> **WORK TASK**:
Nothing in the entries should change; repeat them exactly.

########################################
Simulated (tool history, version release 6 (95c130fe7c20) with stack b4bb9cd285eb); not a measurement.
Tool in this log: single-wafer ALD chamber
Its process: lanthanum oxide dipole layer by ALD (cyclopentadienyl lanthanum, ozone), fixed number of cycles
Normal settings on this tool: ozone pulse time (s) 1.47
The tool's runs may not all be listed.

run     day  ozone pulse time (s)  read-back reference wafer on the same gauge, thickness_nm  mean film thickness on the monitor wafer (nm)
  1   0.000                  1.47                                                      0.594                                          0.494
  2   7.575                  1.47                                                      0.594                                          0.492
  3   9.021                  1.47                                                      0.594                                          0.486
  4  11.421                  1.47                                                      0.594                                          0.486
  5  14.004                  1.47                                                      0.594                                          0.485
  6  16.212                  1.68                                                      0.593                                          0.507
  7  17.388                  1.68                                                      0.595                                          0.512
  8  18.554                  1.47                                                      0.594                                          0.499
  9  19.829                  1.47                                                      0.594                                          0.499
########################################

> **RESPONSE AREA**:
Simulated (tool history, version release 6 (95c130fe7c20) with stack b4bb9cd285eb); not a measurement.
Tool in this log: single-wafer ALD chamber
Its process: lanthanum oxide dipole layer by ALD (cyclopentadienyl lanthanum, ozone), fixed number of cycles
Normal settings on this tool: ozone pulse time (s) 1.47
The tool's runs may not all be listed.

run     day  ozone pulse time (s)  read-back reference wafer on the same gauge, thickness_nm  mean film thickness on the monitor wafer (nm)
  1   0.000                  1.47                                                      0.594                                          0.494
  2   7.575                  1.47                                                      0.594                                          0.492
  3   9.021                  1.47                                                      0.594                                          0.486
  4  11.421                  1.47                                                      0.594                                          0.486
  5  14.004                  1.47                                                      0.594                                          0.485
  6  16.212                  1.68                                                      0.593                                          0.507
  7  17.388                  1.68                                                      0.595                                          0.512
  8  18.554                  1.47                                                      0.594                                          0.499
  9  19.829                  1.47                                                      0.594                                          0.499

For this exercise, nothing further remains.